__WORK INSTRUCTION__.
Return every line below exactly.

═════ EXCERPTED RECORDS

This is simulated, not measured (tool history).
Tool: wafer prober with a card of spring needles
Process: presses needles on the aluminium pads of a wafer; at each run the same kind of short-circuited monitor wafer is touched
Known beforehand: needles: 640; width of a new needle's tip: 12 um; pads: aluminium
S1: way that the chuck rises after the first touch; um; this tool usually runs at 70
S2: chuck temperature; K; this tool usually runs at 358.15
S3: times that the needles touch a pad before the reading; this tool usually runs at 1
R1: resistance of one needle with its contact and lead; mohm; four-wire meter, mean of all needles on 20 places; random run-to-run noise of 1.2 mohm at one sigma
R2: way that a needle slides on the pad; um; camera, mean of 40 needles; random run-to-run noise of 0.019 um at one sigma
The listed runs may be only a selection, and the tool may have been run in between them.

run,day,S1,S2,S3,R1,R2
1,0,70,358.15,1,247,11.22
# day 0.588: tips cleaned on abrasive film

══════════

__SOLUTION__.
This is simulated, not measured (tool history).
Tool: wafer prober with a card of spring needles
Process: presses needles on the aluminium pads of a wafer; at each run the same kind of short-circuited monitor wafer is touched
Known beforehand: needles: 640; width of a new needle's tip: 12 um; pads: aluminium
S1: way that the chuck rises after the first touch; um; this tool usually runs at 70
S2: chuck temperature; K; this tool usually runs at 358.15
S3: times that the needles touch a pad before the reading; this tool usually runs at 1
R1: resistance of one needle with its contact and lead; mohm; four-wire meter, mean of all needles on 20 places; random run-to-run noise of 1.2 mohm at one sigma
R2: way that a needle slides on the pad; um; camera, mean of 40 needles; random run-to-run noise of 0.019 um at one sigma
The listed runs may be only a selection, and the tool may have been run in between them.

run,day,S1,S2,S3,R1,R2
1,0,70,358.15,1,247,11.22
# day 0.588: tips cleaned on abrasive film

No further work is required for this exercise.